Entries provided —
+ + + + +

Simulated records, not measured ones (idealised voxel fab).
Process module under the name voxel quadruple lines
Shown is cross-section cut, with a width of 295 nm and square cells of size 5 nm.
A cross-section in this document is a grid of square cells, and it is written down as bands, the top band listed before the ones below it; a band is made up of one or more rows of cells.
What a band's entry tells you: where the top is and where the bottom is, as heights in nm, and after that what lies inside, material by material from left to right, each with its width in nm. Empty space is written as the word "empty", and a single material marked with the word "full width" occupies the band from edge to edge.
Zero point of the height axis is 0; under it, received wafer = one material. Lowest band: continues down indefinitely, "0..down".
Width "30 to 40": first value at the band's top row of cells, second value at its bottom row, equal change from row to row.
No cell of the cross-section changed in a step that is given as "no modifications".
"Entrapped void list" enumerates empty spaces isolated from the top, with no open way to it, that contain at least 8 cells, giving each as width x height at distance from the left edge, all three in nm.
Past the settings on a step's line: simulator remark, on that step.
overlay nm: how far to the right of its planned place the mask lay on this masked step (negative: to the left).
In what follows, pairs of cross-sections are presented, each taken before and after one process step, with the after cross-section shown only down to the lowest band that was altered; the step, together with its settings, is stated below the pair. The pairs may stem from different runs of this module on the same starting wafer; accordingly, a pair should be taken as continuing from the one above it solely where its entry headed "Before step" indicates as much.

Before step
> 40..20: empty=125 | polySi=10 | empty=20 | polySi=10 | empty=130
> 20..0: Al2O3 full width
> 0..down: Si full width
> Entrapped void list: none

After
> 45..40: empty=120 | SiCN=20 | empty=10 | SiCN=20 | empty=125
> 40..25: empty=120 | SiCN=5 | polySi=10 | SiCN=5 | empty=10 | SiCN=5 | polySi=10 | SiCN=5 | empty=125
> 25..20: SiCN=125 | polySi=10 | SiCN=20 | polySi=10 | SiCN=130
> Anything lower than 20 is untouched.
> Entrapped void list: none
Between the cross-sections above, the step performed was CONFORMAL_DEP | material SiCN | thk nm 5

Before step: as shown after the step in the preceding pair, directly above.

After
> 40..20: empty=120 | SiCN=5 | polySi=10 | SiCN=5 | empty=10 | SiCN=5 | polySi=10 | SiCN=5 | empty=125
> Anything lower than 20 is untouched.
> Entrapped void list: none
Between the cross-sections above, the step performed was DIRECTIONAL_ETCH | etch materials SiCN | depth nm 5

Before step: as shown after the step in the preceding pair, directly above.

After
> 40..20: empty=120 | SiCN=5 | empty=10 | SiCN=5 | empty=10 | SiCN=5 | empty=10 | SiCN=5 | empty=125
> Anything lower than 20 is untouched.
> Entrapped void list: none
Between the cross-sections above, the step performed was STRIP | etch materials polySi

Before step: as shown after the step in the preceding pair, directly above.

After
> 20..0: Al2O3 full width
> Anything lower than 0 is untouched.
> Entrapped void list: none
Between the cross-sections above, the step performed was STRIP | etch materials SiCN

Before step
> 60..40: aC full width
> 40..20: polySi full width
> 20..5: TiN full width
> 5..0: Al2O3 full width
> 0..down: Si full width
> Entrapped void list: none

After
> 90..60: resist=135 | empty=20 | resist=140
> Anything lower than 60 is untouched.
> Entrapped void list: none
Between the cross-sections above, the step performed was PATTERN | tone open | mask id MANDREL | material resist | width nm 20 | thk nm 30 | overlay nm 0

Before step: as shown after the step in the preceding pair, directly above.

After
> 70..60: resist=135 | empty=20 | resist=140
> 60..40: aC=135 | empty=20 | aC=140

+ + + + +

Go to the line in the material above that contains "SiCN=20 | empty=125" and copy exactly from there through the line that contains "Between the cross-sections above, the step performed was PATTERN", stopping after it.

> 45..40: empty=120 | SiCN=20 | empty=10 | SiCN=20 | empty=125
> 40..25: empty=120 | SiCN=5 | polySi=10 | SiCN=5 | empty=10 | SiCN=5 | polySi=10 | SiCN=5 | empty=125
> 25..20: SiCN=125 | polySi=10 | SiCN=20 | polySi=10 | SiCN=130
> Anything lower than 20 is untouched.
> Entrapped void list: none
Between the cross-sections above, the step performed was CONFORMAL_DEP | material SiCN | thk nm 5

Before step: as shown after the step in the preceding pair, directly above.

After
> 40..20: empty=120 | SiCN=5 | polySi=10 | SiCN=5 | empty=10 | SiCN=5 | polySi=10 | SiCN=5 | empty=125
> Anything lower than 20 is untouched.
> Entrapped void list: none
Between the cross-sections above, the step performed was DIRECTIONAL_ETCH | etch materials SiCN | depth nm 5

Before step: as shown after the step in the preceding pair, directly above.

After
> 40..20: empty=120 | SiCN=5 | empty=10 | SiCN=5 | empty=10 | SiCN=5 | empty=10 | SiCN=5 | empty=125
> Anything lower than 20 is untouched.
> Entrapped void list: none
Between the cross-sections above, the step performed was STRIP | etch materials polySi

Before step: as shown after the step in the preceding pair, directly above.

After
> 20..0: Al2O3 full width
> Anything lower than 0 is untouched.
> Entrapped void list: none
Between the cross-sections above, the step performed was STRIP | etch materials SiCN

Before step
> 60..40: aC full width
> 40..20: polySi full width
> 20..5: TiN full width
> 5..0: Al2O3 full width
> 0..down: Si full width
> Entrapped void list: none

After
> 90..60: resist=135 | empty=20 | resist=140
> Anything lower than 60 is untouched.
> Entrapped void list: none
Between the cross-sections above, the step performed was PATTERN | tone open | mask id MANDREL | material resist | width nm 20 | thk nm 30 | overlay nm 0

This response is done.